• _Work order_
The first line of the data below and every line after it, through the one with "Because killed dies", must be transcribed without change.

>>>

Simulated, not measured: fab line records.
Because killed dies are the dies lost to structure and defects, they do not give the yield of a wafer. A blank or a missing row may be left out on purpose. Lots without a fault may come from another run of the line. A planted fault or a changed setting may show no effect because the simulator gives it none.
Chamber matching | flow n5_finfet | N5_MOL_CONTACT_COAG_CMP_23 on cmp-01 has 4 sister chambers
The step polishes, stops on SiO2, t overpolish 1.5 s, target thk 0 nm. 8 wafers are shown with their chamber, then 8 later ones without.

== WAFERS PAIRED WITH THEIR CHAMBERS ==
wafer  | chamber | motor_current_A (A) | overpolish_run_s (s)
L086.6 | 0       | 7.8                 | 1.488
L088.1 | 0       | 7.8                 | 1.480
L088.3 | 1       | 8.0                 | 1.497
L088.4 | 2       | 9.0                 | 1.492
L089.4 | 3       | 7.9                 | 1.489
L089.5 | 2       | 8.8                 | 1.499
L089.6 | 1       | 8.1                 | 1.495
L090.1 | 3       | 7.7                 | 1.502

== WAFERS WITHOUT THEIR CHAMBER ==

<<<

• _Worked solution_
Simulated, not measured: fab line records.
Because killed dies are the dies lost to structure and defects, they do not give the yield of a wafer. A blank or a missing row may be left out on purpose. Lots without a fault may come from another run of the line. A planted fault or a changed setting may show no effect because the simulator gives it none.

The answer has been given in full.